BEGIN EXCERPTED RECORDS
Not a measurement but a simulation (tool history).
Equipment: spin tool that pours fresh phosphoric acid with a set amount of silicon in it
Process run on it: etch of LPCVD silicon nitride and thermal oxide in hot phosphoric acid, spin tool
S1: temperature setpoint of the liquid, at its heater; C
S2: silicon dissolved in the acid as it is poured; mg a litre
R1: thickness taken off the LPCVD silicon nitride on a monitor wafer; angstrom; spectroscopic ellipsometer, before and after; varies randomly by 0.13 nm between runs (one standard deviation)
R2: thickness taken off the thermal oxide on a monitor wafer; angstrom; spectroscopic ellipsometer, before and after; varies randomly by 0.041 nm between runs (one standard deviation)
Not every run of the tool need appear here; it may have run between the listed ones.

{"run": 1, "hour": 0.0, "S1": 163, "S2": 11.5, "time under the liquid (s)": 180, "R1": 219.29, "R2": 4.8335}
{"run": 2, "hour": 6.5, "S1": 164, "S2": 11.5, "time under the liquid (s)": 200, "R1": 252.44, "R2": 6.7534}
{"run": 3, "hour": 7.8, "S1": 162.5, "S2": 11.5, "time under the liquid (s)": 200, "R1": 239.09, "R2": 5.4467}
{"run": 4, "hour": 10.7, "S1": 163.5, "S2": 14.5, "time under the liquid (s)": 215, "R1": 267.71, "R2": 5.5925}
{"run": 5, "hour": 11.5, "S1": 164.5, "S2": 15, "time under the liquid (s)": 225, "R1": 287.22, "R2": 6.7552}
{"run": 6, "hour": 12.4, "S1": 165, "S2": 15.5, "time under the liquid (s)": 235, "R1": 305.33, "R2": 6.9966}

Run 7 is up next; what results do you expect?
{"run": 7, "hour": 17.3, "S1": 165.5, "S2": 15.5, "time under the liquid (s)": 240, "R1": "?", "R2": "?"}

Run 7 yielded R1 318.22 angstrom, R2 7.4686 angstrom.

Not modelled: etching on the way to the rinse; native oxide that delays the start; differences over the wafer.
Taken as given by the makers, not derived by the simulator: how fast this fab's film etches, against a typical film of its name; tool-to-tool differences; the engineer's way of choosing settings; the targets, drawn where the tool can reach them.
END EXCERPTED RECORDS

WORK ORDER: Repeat the data word for word, starting at its first line and stopping after the line that contains "Process run on".

EXERCISE ANSWER:
Not a measurement but a simulation (tool history).
Equipment: spin tool that pours fresh phosphoric acid with a set amount of silicon in it
Process run on it: etch of LPCVD silicon nitride and thermal oxide in hot phosphoric acid, spin tool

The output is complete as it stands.